**REQUIREMENT**. Your answer must consist solely of the lines from the start of the entries below through the line with "Killed dies: the", unchanged.

**INFORMATION**.
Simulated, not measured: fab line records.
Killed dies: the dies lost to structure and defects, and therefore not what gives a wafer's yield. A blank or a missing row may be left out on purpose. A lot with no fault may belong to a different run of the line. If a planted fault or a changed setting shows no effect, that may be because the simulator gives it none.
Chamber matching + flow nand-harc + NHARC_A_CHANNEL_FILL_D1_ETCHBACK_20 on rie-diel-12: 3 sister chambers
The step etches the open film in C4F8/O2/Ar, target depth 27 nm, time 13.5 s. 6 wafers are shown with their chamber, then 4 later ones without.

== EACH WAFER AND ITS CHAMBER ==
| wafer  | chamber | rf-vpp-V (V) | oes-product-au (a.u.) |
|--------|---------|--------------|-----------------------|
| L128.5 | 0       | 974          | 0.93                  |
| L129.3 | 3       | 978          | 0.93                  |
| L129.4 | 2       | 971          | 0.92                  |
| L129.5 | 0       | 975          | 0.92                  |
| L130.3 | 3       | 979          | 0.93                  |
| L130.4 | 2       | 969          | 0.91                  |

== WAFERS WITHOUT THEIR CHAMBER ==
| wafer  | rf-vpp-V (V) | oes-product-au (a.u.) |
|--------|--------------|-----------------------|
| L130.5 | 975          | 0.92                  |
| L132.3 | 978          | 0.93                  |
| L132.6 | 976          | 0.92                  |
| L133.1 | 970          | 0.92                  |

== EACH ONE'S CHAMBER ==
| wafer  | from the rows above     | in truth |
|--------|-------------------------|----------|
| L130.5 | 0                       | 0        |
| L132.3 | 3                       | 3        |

**RESPONSE AREA**.
Simulated, not measured: fab line records.
Killed dies: the dies lost to structure and defects, and therefore not what gives a wafer's yield. A blank or a missing row may be left out on purpose. A lot with no fault may belong to a different run of the line. If a planted fault or a changed setting shows no effect, that may be because the simulator gives it none.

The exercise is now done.